=== ENTRIES SHOWN ===

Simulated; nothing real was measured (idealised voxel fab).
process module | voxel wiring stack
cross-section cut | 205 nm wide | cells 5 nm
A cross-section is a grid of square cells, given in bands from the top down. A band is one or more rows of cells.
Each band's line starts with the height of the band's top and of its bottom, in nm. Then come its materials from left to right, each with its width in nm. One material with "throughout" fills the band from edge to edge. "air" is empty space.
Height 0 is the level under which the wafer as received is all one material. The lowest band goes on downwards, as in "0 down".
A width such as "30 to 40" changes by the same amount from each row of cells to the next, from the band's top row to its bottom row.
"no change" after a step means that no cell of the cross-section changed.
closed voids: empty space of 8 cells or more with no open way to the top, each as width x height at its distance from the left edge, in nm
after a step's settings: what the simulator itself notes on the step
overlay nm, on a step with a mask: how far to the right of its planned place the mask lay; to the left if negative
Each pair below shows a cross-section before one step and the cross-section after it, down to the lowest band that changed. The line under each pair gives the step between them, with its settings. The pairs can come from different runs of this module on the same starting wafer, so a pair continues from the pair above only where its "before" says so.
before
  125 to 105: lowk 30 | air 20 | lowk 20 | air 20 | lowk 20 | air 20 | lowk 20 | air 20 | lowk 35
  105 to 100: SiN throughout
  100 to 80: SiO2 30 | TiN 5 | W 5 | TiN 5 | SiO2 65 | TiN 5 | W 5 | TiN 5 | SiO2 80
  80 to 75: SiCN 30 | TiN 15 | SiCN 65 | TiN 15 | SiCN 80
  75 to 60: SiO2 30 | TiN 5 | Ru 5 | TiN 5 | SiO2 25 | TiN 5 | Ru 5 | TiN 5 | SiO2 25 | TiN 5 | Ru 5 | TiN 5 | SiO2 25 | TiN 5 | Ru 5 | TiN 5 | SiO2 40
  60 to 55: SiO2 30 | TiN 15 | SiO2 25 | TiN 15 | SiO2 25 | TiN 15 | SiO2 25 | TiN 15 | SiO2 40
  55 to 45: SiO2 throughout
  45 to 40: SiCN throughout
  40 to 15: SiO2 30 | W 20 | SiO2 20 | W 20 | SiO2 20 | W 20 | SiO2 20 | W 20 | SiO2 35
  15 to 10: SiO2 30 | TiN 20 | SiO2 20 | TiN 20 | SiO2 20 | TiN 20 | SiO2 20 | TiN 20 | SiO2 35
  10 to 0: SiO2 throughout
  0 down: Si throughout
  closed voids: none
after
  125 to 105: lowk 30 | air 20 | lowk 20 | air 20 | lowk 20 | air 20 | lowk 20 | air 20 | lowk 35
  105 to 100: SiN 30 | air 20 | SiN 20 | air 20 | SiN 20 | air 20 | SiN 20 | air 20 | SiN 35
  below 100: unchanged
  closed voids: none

===

BRIEF: From the entries above, print the lines beginning at the one with "cross-section cut | 205 nm wide | cells 5 nm" and stopping after the one with "A cross-section is", exactly as written and with nothing else.

RESULT:
cross-section cut | 205 nm wide | cells 5 nm
A cross-section is a grid of square cells, given in bands from the top down. A band is one or more rows of cells.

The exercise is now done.